========

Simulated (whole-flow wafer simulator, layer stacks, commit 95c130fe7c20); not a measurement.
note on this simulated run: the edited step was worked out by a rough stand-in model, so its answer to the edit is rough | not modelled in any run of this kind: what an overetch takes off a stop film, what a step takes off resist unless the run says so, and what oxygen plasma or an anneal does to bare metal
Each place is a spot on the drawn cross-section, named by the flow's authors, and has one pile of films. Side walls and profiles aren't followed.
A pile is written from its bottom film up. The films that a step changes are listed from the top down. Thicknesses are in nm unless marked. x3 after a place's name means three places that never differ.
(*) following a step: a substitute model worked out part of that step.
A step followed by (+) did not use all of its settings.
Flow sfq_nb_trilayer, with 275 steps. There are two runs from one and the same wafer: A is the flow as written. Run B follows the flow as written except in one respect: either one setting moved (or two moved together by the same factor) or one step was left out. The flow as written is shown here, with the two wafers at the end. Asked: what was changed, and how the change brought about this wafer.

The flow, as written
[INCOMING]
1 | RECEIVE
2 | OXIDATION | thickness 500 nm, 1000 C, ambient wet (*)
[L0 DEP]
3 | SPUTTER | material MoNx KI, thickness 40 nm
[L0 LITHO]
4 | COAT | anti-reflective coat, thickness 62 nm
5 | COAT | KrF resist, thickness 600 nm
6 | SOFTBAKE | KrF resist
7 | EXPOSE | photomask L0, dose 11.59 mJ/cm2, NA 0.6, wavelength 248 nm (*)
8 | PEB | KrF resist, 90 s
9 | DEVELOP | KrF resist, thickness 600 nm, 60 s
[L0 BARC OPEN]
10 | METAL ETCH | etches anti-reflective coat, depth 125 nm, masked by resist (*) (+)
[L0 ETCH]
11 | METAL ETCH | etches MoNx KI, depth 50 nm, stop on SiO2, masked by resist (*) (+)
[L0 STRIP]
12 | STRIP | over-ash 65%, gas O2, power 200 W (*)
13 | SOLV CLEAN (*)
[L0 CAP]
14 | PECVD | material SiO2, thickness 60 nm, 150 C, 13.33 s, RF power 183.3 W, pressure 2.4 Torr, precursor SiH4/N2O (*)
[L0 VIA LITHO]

========

§ **Work task**
What you give back should be only the lines of the records above, starting at the line with "1 | RECEIVE" and ending at the line with "14 | PECVD |", restated word for word.

§ **Written answer**
1 | RECEIVE
2 | OXIDATION | thickness 500 nm, 1000 C, ambient wet (*)
[L0 DEP]
3 | SPUTTER | material MoNx KI, thickness 40 nm
[L0 LITHO]
4 | COAT | anti-reflective coat, thickness 62 nm
5 | COAT | KrF resist, thickness 600 nm
6 | SOFTBAKE | KrF resist
7 | EXPOSE | photomask L0, dose 11.59 mJ/cm2, NA 0.6, wavelength 248 nm (*)
8 | PEB | KrF resist, 90 s
9 | DEVELOP | KrF resist, thickness 600 nm, 60 s
[L0 BARC OPEN]
10 | METAL ETCH | etches anti-reflective coat, depth 125 nm, masked by resist (*) (+)
[L0 ETCH]
11 | METAL ETCH | etches MoNx KI, depth 50 nm, stop on SiO2, masked by resist (*) (+)
[L0 STRIP]
12 | STRIP | over-ash 65%, gas O2, power 200 W (*)
13 | SOLV CLEAN (*)
[L0 CAP]
14 | PECVD | material SiO2, thickness 60 nm, 150 C, 13.33 s, RF power 183.3 W, pressure 2.4 Torr, precursor SiH4/N2O (*)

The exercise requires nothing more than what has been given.